* [RAW DATA]:
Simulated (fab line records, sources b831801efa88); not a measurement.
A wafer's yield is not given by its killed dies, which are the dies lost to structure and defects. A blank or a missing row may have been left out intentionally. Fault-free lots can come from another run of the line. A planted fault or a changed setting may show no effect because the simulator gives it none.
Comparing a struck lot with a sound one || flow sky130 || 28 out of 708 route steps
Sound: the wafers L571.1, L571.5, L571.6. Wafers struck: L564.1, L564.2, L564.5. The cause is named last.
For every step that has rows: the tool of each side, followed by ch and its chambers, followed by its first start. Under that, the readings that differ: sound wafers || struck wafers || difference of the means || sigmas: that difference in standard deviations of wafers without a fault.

* [WORK ORDER]: Having read the records, return each one exactly.

* [RESPONSE]:
Simulated (fab line records, sources b831801efa88); not a measurement.
A wafer's yield is not given by its killed dies, which are the dies lost to structure and defects. A blank or a missing row may have been left out intentionally. Fault-free lots can come from another run of the line. A planted fault or a changed setting may show no effect because the simulator gives it none.
Comparing a struck lot with a sound one || flow sky130 || 28 out of 708 route steps
Sound: the wafers L571.1, L571.5, L571.6. Wafers struck: L564.1, L564.2, L564.5. The cause is named last.
For every step that has rows: the tool of each side, followed by ch and its chambers, followed by its first start. Under that, the readings that differ: sound wafers || struck wafers || difference of the means || sigmas: that difference in standard deviations of wafers without a fault.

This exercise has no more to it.